------ Records provided

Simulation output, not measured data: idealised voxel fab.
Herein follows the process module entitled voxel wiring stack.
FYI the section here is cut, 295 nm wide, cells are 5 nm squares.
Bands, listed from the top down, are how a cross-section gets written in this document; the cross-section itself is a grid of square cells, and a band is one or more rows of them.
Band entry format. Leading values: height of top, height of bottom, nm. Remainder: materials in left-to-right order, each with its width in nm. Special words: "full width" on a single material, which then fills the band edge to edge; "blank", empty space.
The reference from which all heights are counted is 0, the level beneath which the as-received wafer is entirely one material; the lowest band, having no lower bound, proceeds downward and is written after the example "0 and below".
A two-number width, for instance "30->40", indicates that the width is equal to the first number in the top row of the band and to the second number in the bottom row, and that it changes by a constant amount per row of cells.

------------

- _Activity_: Repeat the records above exactly as they appear.

- _Answer section_:
Simulation output, not measured data: idealised voxel fab.
Herein follows the process module entitled voxel wiring stack.
FYI the section here is cut, 295 nm wide, cells are 5 nm squares.
Bands, listed from the top down, are how a cross-section gets written in this document; the cross-section itself is a grid of square cells, and a band is one or more rows of them.
Band entry format. Leading values: height of top, height of bottom, nm. Remainder: materials in left-to-right order, each with its width in nm. Special words: "full width" on a single material, which then fills the band edge to edge; "blank", empty space.
The reference from which all heights are counted is 0, the level beneath which the as-received wafer is entirely one material; the lowest band, having no lower bound, proceeds downward and is written after the example "0 and below".
A two-number width, for instance "30->40", indicates that the width is equal to the first number in the top row of the band and to the second number in the bottom row, and that it changes by a constant amount per row of cells.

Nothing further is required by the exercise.